## Exercise
Write out the listing below exactly, beginning at its first line and ending with the line that contains "to the left.".

- Opening Delimiter -

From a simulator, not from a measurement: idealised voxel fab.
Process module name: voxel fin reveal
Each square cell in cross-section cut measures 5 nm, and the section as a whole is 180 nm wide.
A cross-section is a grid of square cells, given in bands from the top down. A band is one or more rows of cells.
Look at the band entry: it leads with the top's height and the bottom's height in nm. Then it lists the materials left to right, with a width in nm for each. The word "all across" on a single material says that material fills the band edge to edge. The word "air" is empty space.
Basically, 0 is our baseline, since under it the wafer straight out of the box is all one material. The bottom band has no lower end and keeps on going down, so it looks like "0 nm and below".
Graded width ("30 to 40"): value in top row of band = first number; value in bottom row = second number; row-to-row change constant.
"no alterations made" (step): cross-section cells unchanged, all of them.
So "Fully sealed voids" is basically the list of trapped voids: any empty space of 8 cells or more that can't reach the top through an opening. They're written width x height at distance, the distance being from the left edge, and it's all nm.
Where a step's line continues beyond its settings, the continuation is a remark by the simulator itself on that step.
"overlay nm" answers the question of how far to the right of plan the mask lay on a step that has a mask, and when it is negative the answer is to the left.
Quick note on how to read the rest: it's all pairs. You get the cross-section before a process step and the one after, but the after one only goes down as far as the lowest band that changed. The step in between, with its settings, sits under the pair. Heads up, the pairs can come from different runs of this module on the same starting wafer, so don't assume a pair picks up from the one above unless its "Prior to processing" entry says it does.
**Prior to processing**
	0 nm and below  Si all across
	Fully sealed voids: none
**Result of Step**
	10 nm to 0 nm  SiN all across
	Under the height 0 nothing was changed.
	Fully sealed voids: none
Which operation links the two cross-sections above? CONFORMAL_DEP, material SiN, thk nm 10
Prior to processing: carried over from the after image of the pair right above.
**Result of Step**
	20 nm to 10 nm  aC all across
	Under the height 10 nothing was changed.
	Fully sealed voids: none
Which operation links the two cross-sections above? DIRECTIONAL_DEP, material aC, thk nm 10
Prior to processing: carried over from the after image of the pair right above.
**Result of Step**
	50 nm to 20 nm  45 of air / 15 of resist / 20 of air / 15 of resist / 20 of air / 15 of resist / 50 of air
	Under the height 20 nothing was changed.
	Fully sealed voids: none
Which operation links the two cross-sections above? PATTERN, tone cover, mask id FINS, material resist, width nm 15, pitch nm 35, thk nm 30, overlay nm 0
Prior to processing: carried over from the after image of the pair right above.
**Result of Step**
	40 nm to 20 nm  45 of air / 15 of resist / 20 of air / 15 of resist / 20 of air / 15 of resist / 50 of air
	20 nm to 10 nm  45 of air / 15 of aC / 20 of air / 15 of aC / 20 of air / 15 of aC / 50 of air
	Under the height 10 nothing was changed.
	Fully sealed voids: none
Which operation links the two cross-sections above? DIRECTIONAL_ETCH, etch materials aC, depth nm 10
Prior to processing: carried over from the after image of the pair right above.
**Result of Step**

- Closing Delimiter -

## Written solution
From a simulator, not from a measurement: idealised voxel fab.
Process module name: voxel fin reveal
Each square cell in cross-section cut measures 5 nm, and the section as a whole is 180 nm wide.
A cross-section is a grid of square cells, given in bands from the top down. A band is one or more rows of cells.
Look at the band entry: it leads with the top's height and the bottom's height in nm. Then it lists the materials left to right, with a width in nm for each. The word "all across" on a single material says that material fills the band edge to edge. The word "air" is empty space.
Basically, 0 is our baseline, since under it the wafer straight out of the box is all one material. The bottom band has no lower end and keeps on going down, so it looks like "0 nm and below".
Graded width ("30 to 40"): value in top row of band = first number; value in bottom row = second number; row-to-row change constant.
"no alterations made" (step): cross-section cells unchanged, all of them.
So "Fully sealed voids" is basically the list of trapped voids: any empty space of 8 cells or more that can't reach the top through an opening. They're written width x height at distance, the distance being from the left edge, and it's all nm.
Where a step's line continues beyond its settings, the continuation is a remark by the simulator itself on that step.
"overlay nm" answers the question of how far to the right of plan the mask lay on a step that has a mask, and when it is negative the answer is to the left.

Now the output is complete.